_MATERIAL SHOWN_
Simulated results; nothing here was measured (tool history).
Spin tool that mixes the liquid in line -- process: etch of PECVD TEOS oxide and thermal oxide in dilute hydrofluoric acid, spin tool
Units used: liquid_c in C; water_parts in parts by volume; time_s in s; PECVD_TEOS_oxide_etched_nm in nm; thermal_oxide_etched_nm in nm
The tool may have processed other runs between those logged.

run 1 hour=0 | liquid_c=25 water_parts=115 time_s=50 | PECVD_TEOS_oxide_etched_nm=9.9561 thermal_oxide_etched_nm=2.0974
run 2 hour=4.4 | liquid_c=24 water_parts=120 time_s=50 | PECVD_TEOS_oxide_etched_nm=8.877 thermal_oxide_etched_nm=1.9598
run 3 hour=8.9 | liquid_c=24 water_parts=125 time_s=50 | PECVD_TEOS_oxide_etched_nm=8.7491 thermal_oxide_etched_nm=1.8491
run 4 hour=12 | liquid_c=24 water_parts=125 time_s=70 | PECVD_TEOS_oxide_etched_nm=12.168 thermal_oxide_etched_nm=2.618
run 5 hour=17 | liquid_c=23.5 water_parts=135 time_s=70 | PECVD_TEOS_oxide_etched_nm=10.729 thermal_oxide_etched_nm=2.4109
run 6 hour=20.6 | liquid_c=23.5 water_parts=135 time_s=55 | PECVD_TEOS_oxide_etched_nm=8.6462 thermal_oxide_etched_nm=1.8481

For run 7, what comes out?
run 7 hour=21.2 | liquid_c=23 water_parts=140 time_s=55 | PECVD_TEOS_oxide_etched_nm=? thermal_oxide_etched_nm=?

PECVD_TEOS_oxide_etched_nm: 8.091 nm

_ASSIGNMENT_
Would you repeat each of the lines above exactly?

_SOLUTION_
Simulated results; nothing here was measured (tool history).
Spin tool that mixes the liquid in line -- process: etch of PECVD TEOS oxide and thermal oxide in dilute hydrofluoric acid, spin tool
Units used: liquid_c in C; water_parts in parts by volume; time_s in s; PECVD_TEOS_oxide_etched_nm in nm; thermal_oxide_etched_nm in nm
The tool may have processed other runs between those logged.

run 1 hour=0 | liquid_c=25 water_parts=115 time_s=50 | PECVD_TEOS_oxide_etched_nm=9.9561 thermal_oxide_etched_nm=2.0974
run 2 hour=4.4 | liquid_c=24 water_parts=120 time_s=50 | PECVD_TEOS_oxide_etched_nm=8.877 thermal_oxide_etched_nm=1.9598
run 3 hour=8.9 | liquid_c=24 water_parts=125 time_s=50 | PECVD_TEOS_oxide_etched_nm=8.7491 thermal_oxide_etched_nm=1.8491
run 4 hour=12 | liquid_c=24 water_parts=125 time_s=70 | PECVD_TEOS_oxide_etched_nm=12.168 thermal_oxide_etched_nm=2.618
run 5 hour=17 | liquid_c=23.5 water_parts=135 time_s=70 | PECVD_TEOS_oxide_etched_nm=10.729 thermal_oxide_etched_nm=2.4109
run 6 hour=20.6 | liquid_c=23.5 water_parts=135 time_s=55 | PECVD_TEOS_oxide_etched_nm=8.6462 thermal_oxide_etched_nm=1.8481

For run 7, what comes out?
run 7 hour=21.2 | liquid_c=23 water_parts=140 time_s=55 | PECVD_TEOS_oxide_etched_nm=? thermal_oxide_etched_nm=?

PECVD_TEOS_oxide_etched_nm: 8.091 nm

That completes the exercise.